━━━━━━━━
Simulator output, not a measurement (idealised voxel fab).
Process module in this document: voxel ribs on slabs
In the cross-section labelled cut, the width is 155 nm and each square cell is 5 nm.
━━━━━━━━

■ **Work order**
Every entry should be duplicated exactly as written.

■ **Exercise answer**
Simulator output, not a measurement (idealised voxel fab).
Process module in this document: voxel ribs on slabs
In the cross-section labelled cut, the width is 155 nm and each square cell is 5 nm.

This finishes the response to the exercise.